__REQUIRED ACTION__.
Using the records below, output the stretch that opens with the line containing "80 nm to 60" and closes with the line containing "60 nm to 55 nm: SiCN full width", exactly and including both lines, with nothing more.

__ENTRIES SHOWN__.
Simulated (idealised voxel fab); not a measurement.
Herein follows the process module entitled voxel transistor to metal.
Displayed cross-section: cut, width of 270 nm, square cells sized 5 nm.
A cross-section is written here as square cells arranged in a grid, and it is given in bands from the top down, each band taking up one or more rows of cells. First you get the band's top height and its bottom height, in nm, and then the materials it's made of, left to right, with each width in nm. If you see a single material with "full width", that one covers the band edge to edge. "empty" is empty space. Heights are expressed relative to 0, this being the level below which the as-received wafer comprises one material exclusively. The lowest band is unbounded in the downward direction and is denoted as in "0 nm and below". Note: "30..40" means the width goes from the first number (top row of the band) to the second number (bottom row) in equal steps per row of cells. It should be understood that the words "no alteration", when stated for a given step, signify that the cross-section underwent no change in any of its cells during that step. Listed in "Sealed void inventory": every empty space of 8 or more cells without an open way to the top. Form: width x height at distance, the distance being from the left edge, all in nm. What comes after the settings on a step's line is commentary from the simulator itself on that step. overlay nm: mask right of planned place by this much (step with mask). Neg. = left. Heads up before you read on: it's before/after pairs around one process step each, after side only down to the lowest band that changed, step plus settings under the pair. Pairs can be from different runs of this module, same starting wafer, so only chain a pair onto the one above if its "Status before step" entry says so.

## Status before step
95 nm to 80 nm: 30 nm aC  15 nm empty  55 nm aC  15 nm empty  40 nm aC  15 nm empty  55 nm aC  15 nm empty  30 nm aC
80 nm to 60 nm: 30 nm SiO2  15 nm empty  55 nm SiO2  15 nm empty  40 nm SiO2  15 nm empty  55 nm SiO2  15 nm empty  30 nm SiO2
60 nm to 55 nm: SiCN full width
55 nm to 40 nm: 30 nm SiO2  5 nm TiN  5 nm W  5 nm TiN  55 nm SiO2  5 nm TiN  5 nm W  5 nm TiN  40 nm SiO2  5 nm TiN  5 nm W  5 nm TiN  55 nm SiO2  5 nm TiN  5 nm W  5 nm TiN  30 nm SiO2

__REPLY__.
80 nm to 60 nm: 30 nm SiO2  15 nm empty  55 nm SiO2  15 nm empty  40 nm SiO2  15 nm empty  55 nm SiO2  15 nm empty  30 nm SiO2
60 nm to 55 nm: SiCN full width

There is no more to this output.